▸ Activity: Your task is to transcribe the material that follows, line by line and exactly.

▸ Input data:
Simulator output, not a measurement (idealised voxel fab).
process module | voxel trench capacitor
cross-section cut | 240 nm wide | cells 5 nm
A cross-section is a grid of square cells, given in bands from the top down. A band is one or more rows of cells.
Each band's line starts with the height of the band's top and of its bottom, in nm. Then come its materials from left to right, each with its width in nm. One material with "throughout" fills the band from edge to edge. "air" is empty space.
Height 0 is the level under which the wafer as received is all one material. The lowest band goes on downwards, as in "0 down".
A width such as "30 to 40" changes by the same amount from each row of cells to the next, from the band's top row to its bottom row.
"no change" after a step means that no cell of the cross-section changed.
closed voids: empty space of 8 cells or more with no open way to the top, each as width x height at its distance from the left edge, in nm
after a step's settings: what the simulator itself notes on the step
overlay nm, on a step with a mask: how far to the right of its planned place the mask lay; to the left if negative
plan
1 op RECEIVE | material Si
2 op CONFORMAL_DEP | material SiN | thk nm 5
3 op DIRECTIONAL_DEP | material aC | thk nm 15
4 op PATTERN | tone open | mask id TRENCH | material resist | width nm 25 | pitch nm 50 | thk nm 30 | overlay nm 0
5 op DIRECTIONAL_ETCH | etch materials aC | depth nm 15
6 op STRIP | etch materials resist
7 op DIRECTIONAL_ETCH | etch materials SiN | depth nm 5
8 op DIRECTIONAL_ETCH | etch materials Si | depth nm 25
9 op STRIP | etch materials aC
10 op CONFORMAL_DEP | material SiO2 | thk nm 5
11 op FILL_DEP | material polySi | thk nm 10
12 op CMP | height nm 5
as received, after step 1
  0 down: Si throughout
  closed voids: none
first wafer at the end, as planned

▸ Problem solution:
Simulator output, not a measurement (idealised voxel fab).
process module | voxel trench capacitor
cross-section cut | 240 nm wide | cells 5 nm
A cross-section is a grid of square cells, given in bands from the top down. A band is one or more rows of cells.
Each band's line starts with the height of the band's top and of its bottom, in nm. Then come its materials from left to right, each with its width in nm. One material with "throughout" fills the band from edge to edge. "air" is empty space.
Height 0 is the level under which the wafer as received is all one material. The lowest band goes on downwards, as in "0 down".
A width such as "30 to 40" changes by the same amount from each row of cells to the next, from the band's top row to its bottom row.
"no change" after a step means that no cell of the cross-section changed.
closed voids: empty space of 8 cells or more with no open way to the top, each as width x height at its distance from the left edge, in nm
after a step's settings: what the simulator itself notes on the step
overlay nm, on a step with a mask: how far to the right of its planned place the mask lay; to the left if negative
plan
1 op RECEIVE | material Si
2 op CONFORMAL_DEP | material SiN | thk nm 5
3 op DIRECTIONAL_DEP | material aC | thk nm 15
4 op PATTERN | tone open | mask id TRENCH | material resist | width nm 25 | pitch nm 50 | thk nm 30 | overlay nm 0
5 op DIRECTIONAL_ETCH | etch materials aC | depth nm 15
6 op STRIP | etch materials resist
7 op DIRECTIONAL_ETCH | etch materials SiN | depth nm 5
8 op DIRECTIONAL_ETCH | etch materials Si | depth nm 25
9 op STRIP | etch materials aC
10 op CONFORMAL_DEP | material SiO2 | thk nm 5
11 op FILL_DEP | material polySi | thk nm 10
12 op CMP | height nm 5
as received, after step 1
  0 down: Si throughout
  closed voids: none
first wafer at the end, as planned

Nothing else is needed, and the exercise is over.